§ Source data
━━━━━━━━━━━━━━━━━━━━

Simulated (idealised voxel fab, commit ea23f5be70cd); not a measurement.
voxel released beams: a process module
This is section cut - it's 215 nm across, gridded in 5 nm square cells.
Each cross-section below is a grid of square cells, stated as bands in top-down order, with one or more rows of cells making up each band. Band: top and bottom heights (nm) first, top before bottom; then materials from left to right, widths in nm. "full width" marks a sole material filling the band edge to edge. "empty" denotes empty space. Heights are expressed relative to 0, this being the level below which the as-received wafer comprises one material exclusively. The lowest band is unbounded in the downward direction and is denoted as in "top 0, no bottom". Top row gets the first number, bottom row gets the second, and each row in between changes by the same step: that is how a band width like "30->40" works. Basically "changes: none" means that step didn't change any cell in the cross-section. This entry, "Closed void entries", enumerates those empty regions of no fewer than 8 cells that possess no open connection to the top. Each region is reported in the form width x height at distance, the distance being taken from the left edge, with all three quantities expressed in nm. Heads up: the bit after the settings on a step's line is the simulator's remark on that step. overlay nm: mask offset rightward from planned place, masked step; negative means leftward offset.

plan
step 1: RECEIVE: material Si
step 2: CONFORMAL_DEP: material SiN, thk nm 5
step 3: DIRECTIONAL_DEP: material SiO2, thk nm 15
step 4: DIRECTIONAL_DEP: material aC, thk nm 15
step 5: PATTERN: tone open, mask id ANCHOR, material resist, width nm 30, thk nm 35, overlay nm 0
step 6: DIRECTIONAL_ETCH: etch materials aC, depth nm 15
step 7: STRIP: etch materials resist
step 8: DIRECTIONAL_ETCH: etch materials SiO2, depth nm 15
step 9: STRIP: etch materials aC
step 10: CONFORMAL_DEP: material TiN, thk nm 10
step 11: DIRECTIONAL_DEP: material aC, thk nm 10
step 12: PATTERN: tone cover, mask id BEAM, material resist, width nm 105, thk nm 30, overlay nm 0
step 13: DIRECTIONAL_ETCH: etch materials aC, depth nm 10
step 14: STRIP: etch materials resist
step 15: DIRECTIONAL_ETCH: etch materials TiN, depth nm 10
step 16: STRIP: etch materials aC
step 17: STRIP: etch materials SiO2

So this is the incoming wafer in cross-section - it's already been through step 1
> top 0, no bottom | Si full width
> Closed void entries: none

━━━━━━━━━━━━━━━━━━━━

§ Activity
Please output the lines of the listing above that fall in the stretch from the one with "step 13: DIRECTIONAL_ETCH: etch" through the one with "Si full width", exactly and only those.

§ Solution
step 13: DIRECTIONAL_ETCH: etch materials aC, depth nm 10
step 14: STRIP: etch materials resist
step 15: DIRECTIONAL_ETCH: etch materials TiN, depth nm 10
step 16: STRIP: etch materials aC
step 17: STRIP: etch materials SiO2

So this is the incoming wafer in cross-section - it's already been through step 1
> top 0, no bottom | Si full width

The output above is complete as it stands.